Provided data:
=======

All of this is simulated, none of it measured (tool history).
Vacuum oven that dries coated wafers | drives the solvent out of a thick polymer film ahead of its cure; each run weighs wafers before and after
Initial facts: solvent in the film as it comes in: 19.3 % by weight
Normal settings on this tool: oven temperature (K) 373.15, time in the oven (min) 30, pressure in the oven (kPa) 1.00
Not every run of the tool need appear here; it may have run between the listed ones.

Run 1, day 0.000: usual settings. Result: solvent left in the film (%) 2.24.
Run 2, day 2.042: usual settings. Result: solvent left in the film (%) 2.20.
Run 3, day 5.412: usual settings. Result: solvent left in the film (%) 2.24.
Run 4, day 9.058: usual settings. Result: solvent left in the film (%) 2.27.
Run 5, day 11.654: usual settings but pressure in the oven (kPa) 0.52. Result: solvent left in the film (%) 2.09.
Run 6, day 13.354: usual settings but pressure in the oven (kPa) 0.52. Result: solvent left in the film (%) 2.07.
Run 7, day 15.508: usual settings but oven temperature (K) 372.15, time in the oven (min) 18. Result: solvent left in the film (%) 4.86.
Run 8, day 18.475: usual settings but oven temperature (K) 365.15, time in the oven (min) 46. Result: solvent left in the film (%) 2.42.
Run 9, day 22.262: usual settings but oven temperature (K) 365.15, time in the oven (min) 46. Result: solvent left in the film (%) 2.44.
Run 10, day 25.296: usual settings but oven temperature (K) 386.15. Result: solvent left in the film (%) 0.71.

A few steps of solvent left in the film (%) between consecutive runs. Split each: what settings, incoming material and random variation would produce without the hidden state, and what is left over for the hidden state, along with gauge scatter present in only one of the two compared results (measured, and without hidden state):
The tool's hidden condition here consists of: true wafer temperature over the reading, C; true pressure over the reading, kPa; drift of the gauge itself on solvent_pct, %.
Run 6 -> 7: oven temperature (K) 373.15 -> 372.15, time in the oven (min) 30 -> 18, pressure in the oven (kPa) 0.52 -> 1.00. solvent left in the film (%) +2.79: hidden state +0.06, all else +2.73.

=======

Return exactly the lines from the beginning of the data above through the one containing "Run 6, day 13.354: usual", please. Include both end lines and add nothing else.

Exercise output:
All of this is simulated, none of it measured (tool history).
Vacuum oven that dries coated wafers | drives the solvent out of a thick polymer film ahead of its cure; each run weighs wafers before and after
Initial facts: solvent in the film as it comes in: 19.3 % by weight
Normal settings on this tool: oven temperature (K) 373.15, time in the oven (min) 30, pressure in the oven (kPa) 1.00
Not every run of the tool need appear here; it may have run between the listed ones.

Run 1, day 0.000: usual settings. Result: solvent left in the film (%) 2.24.
Run 2, day 2.042: usual settings. Result: solvent left in the film (%) 2.20.
Run 3, day 5.412: usual settings. Result: solvent left in the film (%) 2.24.
Run 4, day 9.058: usual settings. Result: solvent left in the film (%) 2.27.
Run 5, day 11.654: usual settings but pressure in the oven (kPa) 0.52. Result: solvent left in the film (%) 2.09.
Run 6, day 13.354: usual settings but pressure in the oven (kPa) 0.52. Result: solvent left in the film (%) 2.07.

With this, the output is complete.